= Beginning of Section =

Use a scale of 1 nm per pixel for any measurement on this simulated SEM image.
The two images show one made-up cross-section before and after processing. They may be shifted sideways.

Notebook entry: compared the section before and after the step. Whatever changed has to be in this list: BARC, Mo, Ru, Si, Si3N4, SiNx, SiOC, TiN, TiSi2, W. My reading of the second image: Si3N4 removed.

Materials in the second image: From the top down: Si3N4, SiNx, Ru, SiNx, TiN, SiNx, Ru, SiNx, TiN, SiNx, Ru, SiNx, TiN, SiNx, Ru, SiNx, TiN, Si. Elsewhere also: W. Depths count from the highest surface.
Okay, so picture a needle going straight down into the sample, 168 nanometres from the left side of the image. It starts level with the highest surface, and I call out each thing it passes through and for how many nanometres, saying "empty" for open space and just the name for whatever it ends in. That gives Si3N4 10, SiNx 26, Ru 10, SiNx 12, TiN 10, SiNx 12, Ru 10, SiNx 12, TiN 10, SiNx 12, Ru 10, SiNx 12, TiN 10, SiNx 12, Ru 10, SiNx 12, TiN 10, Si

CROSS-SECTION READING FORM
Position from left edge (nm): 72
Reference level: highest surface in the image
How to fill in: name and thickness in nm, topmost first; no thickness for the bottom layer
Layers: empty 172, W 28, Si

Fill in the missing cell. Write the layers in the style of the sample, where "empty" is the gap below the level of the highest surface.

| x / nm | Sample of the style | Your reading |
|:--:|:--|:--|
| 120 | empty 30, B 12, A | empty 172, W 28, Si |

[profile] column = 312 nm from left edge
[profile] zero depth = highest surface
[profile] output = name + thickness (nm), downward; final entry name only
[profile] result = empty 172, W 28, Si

= End of Section =

• _ACTION ITEM_
Everything from the first line of the material through the line containing "Notebook entry: compared" is to be printed exactly; lines after that are to be left out.

• _EXERCISE RESULT_
Use a scale of 1 nm per pixel for any measurement on this simulated SEM image.
The two images show one made-up cross-section before and after processing. They may be shifted sideways.

Notebook entry: compared the section before and after the step. Whatever changed has to be in this list: BARC, Mo, Ru, Si, Si3N4, SiNx, SiOC, TiN, TiSi2, W. My reading of the second image: Si3N4 removed.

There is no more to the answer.